▸ **WORK INSTRUCTION**
Reproduce, please, only the lines from the first line below to the line containing "Which parts of", inclusive.

──────────

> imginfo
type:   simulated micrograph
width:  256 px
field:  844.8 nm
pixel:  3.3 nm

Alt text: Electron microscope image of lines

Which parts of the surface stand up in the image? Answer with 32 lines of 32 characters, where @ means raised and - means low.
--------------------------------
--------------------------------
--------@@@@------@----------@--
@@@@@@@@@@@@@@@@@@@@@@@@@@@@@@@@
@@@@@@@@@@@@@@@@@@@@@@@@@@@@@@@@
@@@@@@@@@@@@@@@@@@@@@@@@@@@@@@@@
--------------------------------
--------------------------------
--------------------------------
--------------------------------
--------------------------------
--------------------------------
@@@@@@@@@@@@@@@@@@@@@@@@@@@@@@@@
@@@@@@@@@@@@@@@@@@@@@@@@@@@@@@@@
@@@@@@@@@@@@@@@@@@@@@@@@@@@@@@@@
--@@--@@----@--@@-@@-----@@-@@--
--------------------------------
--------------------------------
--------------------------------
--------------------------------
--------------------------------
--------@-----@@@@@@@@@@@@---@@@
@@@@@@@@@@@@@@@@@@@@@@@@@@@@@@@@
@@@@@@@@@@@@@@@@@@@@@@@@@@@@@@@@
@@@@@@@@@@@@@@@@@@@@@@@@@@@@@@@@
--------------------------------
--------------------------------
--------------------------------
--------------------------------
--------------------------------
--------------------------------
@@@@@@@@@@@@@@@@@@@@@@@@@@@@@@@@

──────────

▸ **REPLY**
> imginfo
type:   simulated micrograph
width:  256 px
field:  844.8 nm
pixel:  3.3 nm

Alt text: Electron microscope image of lines

Which parts of the surface stand up in the image? Answer with 32 lines of 32 characters, where @ means raised and - means low.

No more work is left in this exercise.